(Beginning of PROVIDED MATERIAL)

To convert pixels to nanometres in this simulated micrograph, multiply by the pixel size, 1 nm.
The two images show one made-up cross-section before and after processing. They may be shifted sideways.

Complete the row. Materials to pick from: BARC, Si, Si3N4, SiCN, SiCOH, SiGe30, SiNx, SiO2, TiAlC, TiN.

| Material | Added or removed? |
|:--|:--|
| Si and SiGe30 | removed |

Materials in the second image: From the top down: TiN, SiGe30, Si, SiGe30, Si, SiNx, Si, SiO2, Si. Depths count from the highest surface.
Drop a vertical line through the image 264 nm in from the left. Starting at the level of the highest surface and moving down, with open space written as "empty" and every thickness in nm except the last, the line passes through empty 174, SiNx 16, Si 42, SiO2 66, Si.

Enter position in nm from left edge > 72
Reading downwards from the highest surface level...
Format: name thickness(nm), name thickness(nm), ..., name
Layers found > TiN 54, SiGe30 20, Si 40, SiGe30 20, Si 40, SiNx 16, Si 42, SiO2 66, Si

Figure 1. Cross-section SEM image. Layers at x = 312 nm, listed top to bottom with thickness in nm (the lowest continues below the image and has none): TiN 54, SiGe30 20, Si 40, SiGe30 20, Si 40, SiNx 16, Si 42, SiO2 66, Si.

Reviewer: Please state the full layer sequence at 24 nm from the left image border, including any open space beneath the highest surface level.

(End of PROVIDED MATERIAL)

• **ACTIVITY**:
For this exercise, please output exactly the lines above starting at the line with "Enter position in nm from left edge > 72" and ending at the line with "Figure 1. Cross-section", ends included.

• **RESULT**:
Enter position in nm from left edge > 72
Reading downwards from the highest surface level...
Format: name thickness(nm), name thickness(nm), ..., name
Layers found > TiN 54, SiGe30 20, Si 40, SiGe30 20, Si 40, SiNx 16, Si 42, SiO2 66, Si

Figure 1. Cross-section SEM image. Layers at x = 312 nm, listed top to bottom with thickness in nm (the lowest continues below the image and has none): TiN 54, SiGe30 20, Si 40, SiGe30 20, Si 40, SiNx 16, Si 42, SiO2 66, Si.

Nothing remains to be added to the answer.